→ Requirement: In the listing below, find the line containing "The line's own" and the line containing "## THE FAULTS, as". Repeat exactly those two lines and every line between them, nothing more.

→ Data section:
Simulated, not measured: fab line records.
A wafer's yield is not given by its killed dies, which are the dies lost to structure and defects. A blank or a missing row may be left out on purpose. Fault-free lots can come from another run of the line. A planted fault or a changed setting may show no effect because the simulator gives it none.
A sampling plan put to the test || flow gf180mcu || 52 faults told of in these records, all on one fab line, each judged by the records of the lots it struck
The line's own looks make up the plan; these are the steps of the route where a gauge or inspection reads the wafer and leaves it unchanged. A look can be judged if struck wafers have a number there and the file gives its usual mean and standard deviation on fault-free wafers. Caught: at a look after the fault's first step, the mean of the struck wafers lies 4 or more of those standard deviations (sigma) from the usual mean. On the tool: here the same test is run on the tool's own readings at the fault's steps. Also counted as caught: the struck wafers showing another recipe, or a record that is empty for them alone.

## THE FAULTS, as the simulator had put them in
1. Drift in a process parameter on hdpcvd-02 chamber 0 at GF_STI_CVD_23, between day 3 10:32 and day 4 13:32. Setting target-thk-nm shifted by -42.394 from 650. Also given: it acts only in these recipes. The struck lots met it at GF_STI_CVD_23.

→ Task result:
The line's own looks make up the plan; these are the steps of the route where a gauge or inspection reads the wafer and leaves it unchanged. A look can be judged if struck wafers have a number there and the file gives its usual mean and standard deviation on fault-free wafers. Caught: at a look after the fault's first step, the mean of the struck wafers lies 4 or more of those standard deviations (sigma) from the usual mean. On the tool: here the same test is run on the tool's own readings at the fault's steps. Also counted as caught: the struck wafers showing another recipe, or a record that is empty for them alone.

## THE FAULTS, as the simulator had put them in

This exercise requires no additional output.